[Opening Given records section]
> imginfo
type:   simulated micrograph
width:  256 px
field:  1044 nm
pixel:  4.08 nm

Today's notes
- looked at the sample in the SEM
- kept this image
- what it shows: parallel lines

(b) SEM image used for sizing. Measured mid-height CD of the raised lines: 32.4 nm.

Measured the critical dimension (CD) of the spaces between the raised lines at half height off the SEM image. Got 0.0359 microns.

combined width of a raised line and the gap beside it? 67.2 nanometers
[Closing Given records section]

## Required action
Please print exactly what appears from the first line of the data through the line with "Measured the critical", including both of those lines and nothing past them.

## Task response
> imginfo
type:   simulated micrograph
width:  256 px
field:  1044 nm
pixel:  4.08 nm

Today's notes
- looked at the sample in the SEM
- kept this image
- what it shows: parallel lines

(b) SEM image used for sizing. Measured mid-height CD of the raised lines: 32.4 nm.

Measured the critical dimension (CD) of the spaces between the raised lines at half height off the SEM image. Got 0.0359 microns.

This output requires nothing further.